**Assignment**. Copy out the full set of records. Keep every word the same.

**Available data**.
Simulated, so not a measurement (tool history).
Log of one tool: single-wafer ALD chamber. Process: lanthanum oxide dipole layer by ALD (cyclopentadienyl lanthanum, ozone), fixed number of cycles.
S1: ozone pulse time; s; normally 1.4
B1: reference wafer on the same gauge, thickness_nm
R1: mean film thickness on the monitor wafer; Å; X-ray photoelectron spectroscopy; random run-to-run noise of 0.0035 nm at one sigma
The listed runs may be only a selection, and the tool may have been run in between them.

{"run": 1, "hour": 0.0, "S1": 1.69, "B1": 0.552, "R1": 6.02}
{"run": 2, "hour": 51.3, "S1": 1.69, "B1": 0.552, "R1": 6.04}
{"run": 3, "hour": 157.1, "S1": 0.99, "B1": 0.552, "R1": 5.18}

**Exercise response**.
Simulated, so not a measurement (tool history).
Log of one tool: single-wafer ALD chamber. Process: lanthanum oxide dipole layer by ALD (cyclopentadienyl lanthanum, ozone), fixed number of cycles.
S1: ozone pulse time; s; normally 1.4
B1: reference wafer on the same gauge, thickness_nm
R1: mean film thickness on the monitor wafer; Å; X-ray photoelectron spectroscopy; random run-to-run noise of 0.0035 nm at one sigma
The listed runs may be only a selection, and the tool may have been run in between them.

{"run": 1, "hour": 0.0, "S1": 1.69, "B1": 0.552, "R1": 6.02}
{"run": 2, "hour": 51.3, "S1": 1.69, "B1": 0.552, "R1": 6.04}
{"run": 3, "hour": 157.1, "S1": 0.99, "B1": 0.552, "R1": 5.18}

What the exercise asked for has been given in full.